Requirement: Return only the lines from the top of the material through the line marked by "removed_middle: film removed", unaltered.

*** Dataset extract ***

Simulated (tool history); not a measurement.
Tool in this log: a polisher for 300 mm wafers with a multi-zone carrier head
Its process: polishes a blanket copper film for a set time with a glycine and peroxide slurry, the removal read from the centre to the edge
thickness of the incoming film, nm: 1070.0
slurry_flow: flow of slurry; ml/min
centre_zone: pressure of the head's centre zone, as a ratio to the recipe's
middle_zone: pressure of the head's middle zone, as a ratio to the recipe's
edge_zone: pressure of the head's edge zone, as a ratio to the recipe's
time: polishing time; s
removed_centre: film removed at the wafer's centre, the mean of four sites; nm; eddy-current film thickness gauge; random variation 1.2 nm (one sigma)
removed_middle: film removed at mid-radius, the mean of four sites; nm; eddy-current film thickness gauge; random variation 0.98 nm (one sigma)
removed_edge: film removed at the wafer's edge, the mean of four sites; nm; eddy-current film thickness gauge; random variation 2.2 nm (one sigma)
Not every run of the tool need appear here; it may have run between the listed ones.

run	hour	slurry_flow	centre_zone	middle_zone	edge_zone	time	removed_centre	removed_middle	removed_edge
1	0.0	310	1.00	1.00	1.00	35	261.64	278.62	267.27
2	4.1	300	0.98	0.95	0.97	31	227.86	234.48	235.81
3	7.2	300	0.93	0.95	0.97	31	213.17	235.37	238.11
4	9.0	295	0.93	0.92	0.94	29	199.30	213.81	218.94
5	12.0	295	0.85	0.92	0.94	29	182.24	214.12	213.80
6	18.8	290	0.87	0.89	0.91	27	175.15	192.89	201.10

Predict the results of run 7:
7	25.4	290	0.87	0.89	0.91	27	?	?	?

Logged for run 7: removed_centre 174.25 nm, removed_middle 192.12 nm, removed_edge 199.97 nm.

*** End of Dataset extract ***

Answer box:
Simulated (tool history); not a measurement.
Tool in this log: a polisher for 300 mm wafers with a multi-zone carrier head
Its process: polishes a blanket copper film for a set time with a glycine and peroxide slurry, the removal read from the centre to the edge
thickness of the incoming film, nm: 1070.0
slurry_flow: flow of slurry; ml/min
centre_zone: pressure of the head's centre zone, as a ratio to the recipe's
middle_zone: pressure of the head's middle zone, as a ratio to the recipe's
edge_zone: pressure of the head's edge zone, as a ratio to the recipe's
time: polishing time; s
removed_centre: film removed at the wafer's centre, the mean of four sites; nm; eddy-current film thickness gauge; random variation 1.2 nm (one sigma)
removed_middle: film removed at mid-radius, the mean of four sites; nm; eddy-current film thickness gauge; random variation 0.98 nm (one sigma)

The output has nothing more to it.